◆ WORK ORDER ◆
Among the lines below, take the one holding "Quick explanation for", the one holding "No cell of the", and all lines between them. Set them down exactly.

────────────────────────────────────────

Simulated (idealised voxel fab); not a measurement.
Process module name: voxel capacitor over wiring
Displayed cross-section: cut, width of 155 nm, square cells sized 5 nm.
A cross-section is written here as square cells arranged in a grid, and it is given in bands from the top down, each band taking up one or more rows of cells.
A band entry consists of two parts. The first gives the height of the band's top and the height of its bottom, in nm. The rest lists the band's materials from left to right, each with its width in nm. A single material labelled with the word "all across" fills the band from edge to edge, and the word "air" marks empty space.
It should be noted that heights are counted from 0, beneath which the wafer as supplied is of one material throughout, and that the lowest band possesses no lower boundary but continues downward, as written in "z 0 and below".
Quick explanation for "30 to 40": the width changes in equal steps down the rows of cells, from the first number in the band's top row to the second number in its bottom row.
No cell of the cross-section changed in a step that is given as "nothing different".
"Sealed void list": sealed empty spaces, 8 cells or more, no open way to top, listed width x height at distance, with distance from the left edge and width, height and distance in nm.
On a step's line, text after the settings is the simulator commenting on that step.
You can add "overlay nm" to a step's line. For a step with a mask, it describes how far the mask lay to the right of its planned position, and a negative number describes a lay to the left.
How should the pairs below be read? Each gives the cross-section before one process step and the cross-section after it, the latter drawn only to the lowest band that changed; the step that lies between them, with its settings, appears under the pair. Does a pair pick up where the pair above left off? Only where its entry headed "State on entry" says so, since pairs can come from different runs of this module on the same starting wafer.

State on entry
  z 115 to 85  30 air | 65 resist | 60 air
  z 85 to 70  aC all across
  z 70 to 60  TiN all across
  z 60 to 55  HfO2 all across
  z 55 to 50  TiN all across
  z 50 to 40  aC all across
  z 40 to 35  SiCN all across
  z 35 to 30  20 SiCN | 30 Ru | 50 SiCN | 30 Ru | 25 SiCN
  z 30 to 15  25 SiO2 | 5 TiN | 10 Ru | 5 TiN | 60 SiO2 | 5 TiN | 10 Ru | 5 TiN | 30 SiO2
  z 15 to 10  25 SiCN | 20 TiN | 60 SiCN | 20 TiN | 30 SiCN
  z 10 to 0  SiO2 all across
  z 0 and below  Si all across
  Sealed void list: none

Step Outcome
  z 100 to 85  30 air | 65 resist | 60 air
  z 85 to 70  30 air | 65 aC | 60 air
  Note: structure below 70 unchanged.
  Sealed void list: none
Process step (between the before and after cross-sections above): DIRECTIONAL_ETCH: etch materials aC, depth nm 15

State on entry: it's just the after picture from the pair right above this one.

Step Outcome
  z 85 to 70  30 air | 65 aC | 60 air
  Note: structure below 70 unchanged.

────────────────────────────────────────

◆ ANSWER AREA ◆
Quick explanation for "30 to 40": the width changes in equal steps down the rows of cells, from the first number in the band's top row to the second number in its bottom row.
No cell of the cross-section changed in a step that is given as "nothing different".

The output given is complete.